Exercise: Please retype the listing below exactly, from its opening line through the line where "2 desks, one" appears.

Data to examine:
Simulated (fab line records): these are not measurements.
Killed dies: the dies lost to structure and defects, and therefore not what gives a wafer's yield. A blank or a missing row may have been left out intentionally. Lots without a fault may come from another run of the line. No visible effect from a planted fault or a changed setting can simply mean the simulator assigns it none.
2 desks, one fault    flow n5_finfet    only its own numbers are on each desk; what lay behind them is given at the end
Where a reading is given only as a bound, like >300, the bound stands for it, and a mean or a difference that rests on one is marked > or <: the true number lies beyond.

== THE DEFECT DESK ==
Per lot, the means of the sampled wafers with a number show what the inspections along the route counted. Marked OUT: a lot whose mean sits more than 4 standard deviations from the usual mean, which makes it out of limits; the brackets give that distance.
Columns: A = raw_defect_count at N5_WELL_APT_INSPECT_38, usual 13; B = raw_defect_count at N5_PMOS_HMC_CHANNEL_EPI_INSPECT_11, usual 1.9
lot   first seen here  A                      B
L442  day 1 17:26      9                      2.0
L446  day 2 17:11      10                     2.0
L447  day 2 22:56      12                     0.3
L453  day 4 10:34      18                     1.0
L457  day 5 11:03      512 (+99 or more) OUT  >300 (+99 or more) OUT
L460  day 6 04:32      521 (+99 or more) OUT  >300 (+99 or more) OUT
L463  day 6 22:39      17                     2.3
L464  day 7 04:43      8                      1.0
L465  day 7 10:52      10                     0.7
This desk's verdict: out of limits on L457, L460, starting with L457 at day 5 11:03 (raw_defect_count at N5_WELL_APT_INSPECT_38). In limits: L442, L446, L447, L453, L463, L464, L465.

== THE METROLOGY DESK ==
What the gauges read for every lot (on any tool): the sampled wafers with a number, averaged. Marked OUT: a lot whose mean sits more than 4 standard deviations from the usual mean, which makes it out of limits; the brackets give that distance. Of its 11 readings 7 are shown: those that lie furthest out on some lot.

Task response:
Simulated (fab line records): these are not measurements.
Killed dies: the dies lost to structure and defects, and therefore not what gives a wafer's yield. A blank or a missing row may have been left out intentionally. Lots without a fault may come from another run of the line. No visible effect from a planted fault or a changed setting can simply mean the simulator assigns it none.
2 desks, one fault    flow n5_finfet    only its own numbers are on each desk; what lay behind them is given at the end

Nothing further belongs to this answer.